Action item
Please retype the data in full, exactly as given.

Study material
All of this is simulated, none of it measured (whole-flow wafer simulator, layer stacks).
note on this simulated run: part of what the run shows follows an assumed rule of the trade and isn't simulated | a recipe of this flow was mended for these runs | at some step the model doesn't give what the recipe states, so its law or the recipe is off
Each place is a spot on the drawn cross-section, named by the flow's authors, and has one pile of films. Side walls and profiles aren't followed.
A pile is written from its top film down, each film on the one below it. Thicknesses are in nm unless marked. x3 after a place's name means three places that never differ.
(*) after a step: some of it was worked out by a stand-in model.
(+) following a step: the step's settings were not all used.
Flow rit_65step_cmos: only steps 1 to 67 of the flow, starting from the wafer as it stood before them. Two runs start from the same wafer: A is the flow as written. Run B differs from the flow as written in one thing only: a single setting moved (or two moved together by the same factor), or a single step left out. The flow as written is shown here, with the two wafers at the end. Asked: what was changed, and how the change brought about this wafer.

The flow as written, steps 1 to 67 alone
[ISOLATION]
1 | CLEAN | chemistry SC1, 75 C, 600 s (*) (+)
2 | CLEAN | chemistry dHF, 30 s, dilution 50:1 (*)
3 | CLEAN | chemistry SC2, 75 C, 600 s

Task output
All of this is simulated, none of it measured (whole-flow wafer simulator, layer stacks).
note on this simulated run: part of what the run shows follows an assumed rule of the trade and isn't simulated | a recipe of this flow was mended for these runs | at some step the model doesn't give what the recipe states, so its law or the recipe is off
Each place is a spot on the drawn cross-section, named by the flow's authors, and has one pile of films. Side walls and profiles aren't followed.
A pile is written from its top film down, each film on the one below it. Thicknesses are in nm unless marked. x3 after a place's name means three places that never differ.
(*) after a step: some of it was worked out by a stand-in model.
(+) following a step: the step's settings were not all used.
Flow rit_65step_cmos: only steps 1 to 67 of the flow, starting from the wafer as it stood before them. Two runs start from the same wafer: A is the flow as written. Run B differs from the flow as written in one thing only: a single setting moved (or two moved together by the same factor), or a single step left out. The flow as written is shown here, with the two wafers at the end. Asked: what was changed, and how the change brought about this wafer.

The flow as written, steps 1 to 67 alone
[ISOLATION]
1 | CLEAN | chemistry SC1, 75 C, 600 s (*) (+)
2 | CLEAN | chemistry dHF, 30 s, dilution 50:1 (*)
3 | CLEAN | chemistry SC2, 75 C, 600 s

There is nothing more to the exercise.